_ _ _ _

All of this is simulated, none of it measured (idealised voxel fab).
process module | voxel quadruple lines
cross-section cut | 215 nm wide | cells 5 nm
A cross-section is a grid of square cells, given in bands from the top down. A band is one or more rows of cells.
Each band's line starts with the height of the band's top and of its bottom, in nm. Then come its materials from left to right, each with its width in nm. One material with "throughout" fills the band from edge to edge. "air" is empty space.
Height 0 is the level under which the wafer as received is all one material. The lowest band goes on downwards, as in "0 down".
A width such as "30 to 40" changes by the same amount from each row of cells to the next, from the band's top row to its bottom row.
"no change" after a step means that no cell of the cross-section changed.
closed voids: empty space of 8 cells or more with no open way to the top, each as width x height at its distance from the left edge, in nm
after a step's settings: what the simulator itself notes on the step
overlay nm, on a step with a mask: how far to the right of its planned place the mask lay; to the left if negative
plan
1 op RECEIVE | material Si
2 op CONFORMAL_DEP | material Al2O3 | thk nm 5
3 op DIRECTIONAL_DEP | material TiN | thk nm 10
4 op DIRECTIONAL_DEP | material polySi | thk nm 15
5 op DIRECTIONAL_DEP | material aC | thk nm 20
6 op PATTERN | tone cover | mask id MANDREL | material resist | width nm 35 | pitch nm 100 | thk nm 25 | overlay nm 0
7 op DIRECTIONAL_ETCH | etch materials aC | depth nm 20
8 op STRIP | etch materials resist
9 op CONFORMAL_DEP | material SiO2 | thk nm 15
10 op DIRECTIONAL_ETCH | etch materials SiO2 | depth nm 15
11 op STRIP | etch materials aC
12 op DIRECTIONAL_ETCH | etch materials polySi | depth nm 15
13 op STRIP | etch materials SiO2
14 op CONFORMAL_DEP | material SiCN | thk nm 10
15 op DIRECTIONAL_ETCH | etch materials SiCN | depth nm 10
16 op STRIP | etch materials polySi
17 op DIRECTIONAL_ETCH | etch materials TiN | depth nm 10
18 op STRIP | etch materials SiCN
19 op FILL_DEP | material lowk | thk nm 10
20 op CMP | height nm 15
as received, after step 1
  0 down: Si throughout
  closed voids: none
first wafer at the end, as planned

_ _ _ _

Work order: Take the line above containing "12 op DIRECTIONAL_ETCH", the line containing "closed voids: none", and all lines in between, and copy them exactly without anything else.

Problem solution:
12 op DIRECTIONAL_ETCH | etch materials polySi | depth nm 15
13 op STRIP | etch materials SiO2
14 op CONFORMAL_DEP | material SiCN | thk nm 10
15 op DIRECTIONAL_ETCH | etch materials SiCN | depth nm 10
16 op STRIP | etch materials polySi
17 op DIRECTIONAL_ETCH | etch materials TiN | depth nm 10
18 op STRIP | etch materials SiCN
19 op FILL_DEP | material lowk | thk nm 10
20 op CMP | height nm 15
as received, after step 1
  0 down: Si throughout
  closed voids: none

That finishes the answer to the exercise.